## REQUIRED ACTION
Return each line exactly as written. Begin with the first line of the entries and end with the line that has "The tool's runs may not all be listed.".

◇ ◇ ◇ ◇

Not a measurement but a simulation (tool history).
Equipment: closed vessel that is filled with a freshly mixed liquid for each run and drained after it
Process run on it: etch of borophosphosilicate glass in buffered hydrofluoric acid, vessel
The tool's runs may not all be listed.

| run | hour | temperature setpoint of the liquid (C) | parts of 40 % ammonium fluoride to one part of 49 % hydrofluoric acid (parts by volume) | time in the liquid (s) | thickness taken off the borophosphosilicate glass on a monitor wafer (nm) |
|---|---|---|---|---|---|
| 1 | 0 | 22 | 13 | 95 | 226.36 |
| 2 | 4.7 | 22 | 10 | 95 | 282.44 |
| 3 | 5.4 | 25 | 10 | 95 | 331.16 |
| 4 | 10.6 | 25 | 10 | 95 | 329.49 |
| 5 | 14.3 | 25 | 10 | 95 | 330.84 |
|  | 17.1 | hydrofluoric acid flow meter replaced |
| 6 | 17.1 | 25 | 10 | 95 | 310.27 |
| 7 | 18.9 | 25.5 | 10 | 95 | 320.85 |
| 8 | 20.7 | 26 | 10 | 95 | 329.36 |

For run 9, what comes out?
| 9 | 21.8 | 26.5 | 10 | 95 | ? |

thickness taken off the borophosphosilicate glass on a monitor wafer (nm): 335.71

◇ ◇ ◇ ◇

## EXERCISE RESPONSE
Not a measurement but a simulation (tool history).
Equipment: closed vessel that is filled with a freshly mixed liquid for each run and drained after it
Process run on it: etch of borophosphosilicate glass in buffered hydrofluoric acid, vessel
The tool's runs may not all be listed.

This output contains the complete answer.